[[ Data supplied, beginning ]]

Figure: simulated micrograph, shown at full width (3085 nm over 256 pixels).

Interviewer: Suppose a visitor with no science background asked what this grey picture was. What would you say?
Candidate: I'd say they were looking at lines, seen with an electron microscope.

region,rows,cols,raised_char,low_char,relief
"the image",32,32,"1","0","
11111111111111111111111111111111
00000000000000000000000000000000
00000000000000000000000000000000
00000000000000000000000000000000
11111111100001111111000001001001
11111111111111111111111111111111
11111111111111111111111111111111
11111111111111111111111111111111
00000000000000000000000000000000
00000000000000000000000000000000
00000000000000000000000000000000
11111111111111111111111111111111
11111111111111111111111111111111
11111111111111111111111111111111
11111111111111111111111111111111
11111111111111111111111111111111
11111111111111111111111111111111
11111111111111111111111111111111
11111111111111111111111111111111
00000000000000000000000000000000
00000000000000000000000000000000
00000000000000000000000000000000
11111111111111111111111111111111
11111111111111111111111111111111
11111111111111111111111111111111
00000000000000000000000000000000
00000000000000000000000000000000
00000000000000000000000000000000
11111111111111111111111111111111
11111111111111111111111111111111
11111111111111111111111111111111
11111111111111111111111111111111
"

[[ Data supplied, end ]]

Work request -
From the first line to the last, return the data exactly as written.

Written solution -
Figure: simulated micrograph, shown at full width (3085 nm over 256 pixels).

Interviewer: Suppose a visitor with no science background asked what this grey picture was. What would you say?
Candidate: I'd say they were looking at lines, seen with an electron microscope.

region,rows,cols,raised_char,low_char,relief
"the image",32,32,"1","0","
11111111111111111111111111111111
00000000000000000000000000000000
00000000000000000000000000000000
00000000000000000000000000000000
11111111100001111111000001001001
11111111111111111111111111111111
11111111111111111111111111111111
11111111111111111111111111111111
00000000000000000000000000000000
00000000000000000000000000000000
00000000000000000000000000000000
11111111111111111111111111111111
11111111111111111111111111111111
11111111111111111111111111111111
11111111111111111111111111111111
11111111111111111111111111111111
11111111111111111111111111111111
11111111111111111111111111111111
11111111111111111111111111111111
00000000000000000000000000000000
00000000000000000000000000000000
00000000000000000000000000000000
11111111111111111111111111111111
11111111111111111111111111111111
11111111111111111111111111111111
00000000000000000000000000000000
00000000000000000000000000000000
00000000000000000000000000000000
11111111111111111111111111111111
11111111111111111111111111111111
11111111111111111111111111111111
11111111111111111111111111111111
"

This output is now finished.